**DATASET CONTENT:**
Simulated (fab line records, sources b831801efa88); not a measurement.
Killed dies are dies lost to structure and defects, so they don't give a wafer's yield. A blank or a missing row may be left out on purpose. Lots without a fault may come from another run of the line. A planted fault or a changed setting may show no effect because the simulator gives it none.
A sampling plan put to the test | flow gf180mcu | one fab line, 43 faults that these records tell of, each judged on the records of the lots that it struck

**REQUIREMENT:**
Nothing should be left out: return all of the records exactly.

**WRITTEN REPLY:**
Simulated (fab line records, sources b831801efa88); not a measurement.
Killed dies are dies lost to structure and defects, so they don't give a wafer's yield. A blank or a missing row may be left out on purpose. Lots without a fault may come from another run of the line. A planted fault or a changed setting may show no effect because the simulator gives it none.
A sampling plan put to the test | flow gf180mcu | one fab line, 43 faults that these records tell of, each judged on the records of the lots that it struck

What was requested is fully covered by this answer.